* _MATERIAL SUPPLIED_:
========================================

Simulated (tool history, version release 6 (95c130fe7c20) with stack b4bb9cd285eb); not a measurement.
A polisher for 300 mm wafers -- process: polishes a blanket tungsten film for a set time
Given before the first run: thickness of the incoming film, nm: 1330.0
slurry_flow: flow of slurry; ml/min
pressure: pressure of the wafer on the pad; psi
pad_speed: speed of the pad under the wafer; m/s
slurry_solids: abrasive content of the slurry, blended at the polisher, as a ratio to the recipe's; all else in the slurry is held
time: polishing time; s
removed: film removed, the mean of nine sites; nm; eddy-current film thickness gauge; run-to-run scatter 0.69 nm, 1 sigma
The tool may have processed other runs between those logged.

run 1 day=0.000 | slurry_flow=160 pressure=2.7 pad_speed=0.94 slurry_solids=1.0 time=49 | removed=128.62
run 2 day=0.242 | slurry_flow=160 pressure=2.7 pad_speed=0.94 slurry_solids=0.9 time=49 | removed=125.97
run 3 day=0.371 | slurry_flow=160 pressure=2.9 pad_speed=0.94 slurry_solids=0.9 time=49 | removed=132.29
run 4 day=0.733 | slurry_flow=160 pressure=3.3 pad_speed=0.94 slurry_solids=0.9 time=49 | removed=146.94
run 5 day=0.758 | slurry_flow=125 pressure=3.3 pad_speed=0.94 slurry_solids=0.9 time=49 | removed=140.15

========================================

* _ASSIGNED TASK_:
Return the lines above exactly, keeping every word.

* _EXERCISE OUTPUT_:
Simulated (tool history, version release 6 (95c130fe7c20) with stack b4bb9cd285eb); not a measurement.
A polisher for 300 mm wafers -- process: polishes a blanket tungsten film for a set time
Given before the first run: thickness of the incoming film, nm: 1330.0
slurry_flow: flow of slurry; ml/min
pressure: pressure of the wafer on the pad; psi
pad_speed: speed of the pad under the wafer; m/s
slurry_solids: abrasive content of the slurry, blended at the polisher, as a ratio to the recipe's; all else in the slurry is held
time: polishing time; s
removed: film removed, the mean of nine sites; nm; eddy-current film thickness gauge; run-to-run scatter 0.69 nm, 1 sigma
The tool may have processed other runs between those logged.

run 1 day=0.000 | slurry_flow=160 pressure=2.7 pad_speed=0.94 slurry_solids=1.0 time=49 | removed=128.62
run 2 day=0.242 | slurry_flow=160 pressure=2.7 pad_speed=0.94 slurry_solids=0.9 time=49 | removed=125.97
run 3 day=0.371 | slurry_flow=160 pressure=2.9 pad_speed=0.94 slurry_solids=0.9 time=49 | removed=132.29
run 4 day=0.733 | slurry_flow=160 pressure=3.3 pad_speed=0.94 slurry_solids=0.9 time=49 | removed=146.94
run 5 day=0.758 | slurry_flow=125 pressure=3.3 pad_speed=0.94 slurry_solids=0.9 time=49 | removed=140.15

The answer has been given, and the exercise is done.